*** Supplied material ***
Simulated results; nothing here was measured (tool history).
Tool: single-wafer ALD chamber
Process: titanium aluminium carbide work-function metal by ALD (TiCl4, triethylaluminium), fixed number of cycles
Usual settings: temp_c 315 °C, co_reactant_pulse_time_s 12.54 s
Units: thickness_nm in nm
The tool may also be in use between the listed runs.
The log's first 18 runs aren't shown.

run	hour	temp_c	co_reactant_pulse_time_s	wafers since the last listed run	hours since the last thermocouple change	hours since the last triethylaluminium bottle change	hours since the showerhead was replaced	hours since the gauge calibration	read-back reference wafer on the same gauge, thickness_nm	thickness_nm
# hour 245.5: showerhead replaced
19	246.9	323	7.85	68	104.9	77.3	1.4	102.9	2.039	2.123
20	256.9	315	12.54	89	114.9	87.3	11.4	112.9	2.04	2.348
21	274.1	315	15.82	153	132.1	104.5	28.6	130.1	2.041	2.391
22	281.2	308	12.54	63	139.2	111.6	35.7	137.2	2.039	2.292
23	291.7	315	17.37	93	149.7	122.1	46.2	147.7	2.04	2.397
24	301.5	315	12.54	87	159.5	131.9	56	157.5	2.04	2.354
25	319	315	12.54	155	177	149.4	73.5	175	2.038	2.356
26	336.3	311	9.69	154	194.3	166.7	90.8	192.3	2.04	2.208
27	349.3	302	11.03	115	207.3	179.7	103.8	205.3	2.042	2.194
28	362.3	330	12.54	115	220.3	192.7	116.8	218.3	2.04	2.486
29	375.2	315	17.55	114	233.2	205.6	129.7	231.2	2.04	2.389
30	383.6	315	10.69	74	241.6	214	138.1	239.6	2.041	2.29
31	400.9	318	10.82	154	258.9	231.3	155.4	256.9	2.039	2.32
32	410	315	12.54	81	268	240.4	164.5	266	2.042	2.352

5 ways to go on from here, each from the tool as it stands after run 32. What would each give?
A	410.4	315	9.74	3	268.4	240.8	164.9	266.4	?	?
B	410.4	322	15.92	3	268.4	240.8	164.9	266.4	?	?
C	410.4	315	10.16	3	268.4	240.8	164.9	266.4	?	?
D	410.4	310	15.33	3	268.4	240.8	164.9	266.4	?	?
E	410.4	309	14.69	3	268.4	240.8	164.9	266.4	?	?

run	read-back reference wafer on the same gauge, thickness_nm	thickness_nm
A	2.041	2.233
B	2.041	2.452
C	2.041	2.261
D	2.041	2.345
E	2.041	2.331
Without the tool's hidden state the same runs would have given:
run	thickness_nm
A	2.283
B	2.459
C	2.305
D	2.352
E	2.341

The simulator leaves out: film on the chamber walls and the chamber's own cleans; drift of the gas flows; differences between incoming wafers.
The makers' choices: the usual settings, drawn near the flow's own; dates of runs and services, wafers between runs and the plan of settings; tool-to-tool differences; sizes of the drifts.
*** End of Supplied material ***

## Assigned task
Which lines above run from the one containing "Tool: single-wafer ALD chamber" to the one containing "The log's first 18 runs aren't shown."? Give them again exactly, both ends included.

## Written response
Tool: single-wafer ALD chamber
Process: titanium aluminium carbide work-function metal by ALD (TiCl4, triethylaluminium), fixed number of cycles
Usual settings: temp_c 315 °C, co_reactant_pulse_time_s 12.54 s
Units: thickness_nm in nm
The tool may also be in use between the listed runs.
The log's first 18 runs aren't shown.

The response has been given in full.